══════

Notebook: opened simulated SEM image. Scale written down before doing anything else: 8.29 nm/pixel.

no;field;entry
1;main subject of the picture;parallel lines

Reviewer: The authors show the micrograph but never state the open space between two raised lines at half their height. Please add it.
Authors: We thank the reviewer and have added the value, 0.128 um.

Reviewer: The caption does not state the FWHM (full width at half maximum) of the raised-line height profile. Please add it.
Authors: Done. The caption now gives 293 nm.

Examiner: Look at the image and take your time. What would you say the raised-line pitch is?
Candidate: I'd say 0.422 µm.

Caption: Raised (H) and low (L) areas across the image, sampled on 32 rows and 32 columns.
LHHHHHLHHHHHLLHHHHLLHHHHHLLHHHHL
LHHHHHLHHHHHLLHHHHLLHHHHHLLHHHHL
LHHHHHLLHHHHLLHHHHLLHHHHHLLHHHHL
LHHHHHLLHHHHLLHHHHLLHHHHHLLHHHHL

══════

WORK TASK: Copy, please, exactly the lines that start at the first line of the data and end at the line containing "1;main subject of the picture;parallel lines", both kept and no others.

SOLUTION:
Notebook: opened simulated SEM image. Scale written down before doing anything else: 8.29 nm/pixel.

no;field;entry
1;main subject of the picture;parallel lines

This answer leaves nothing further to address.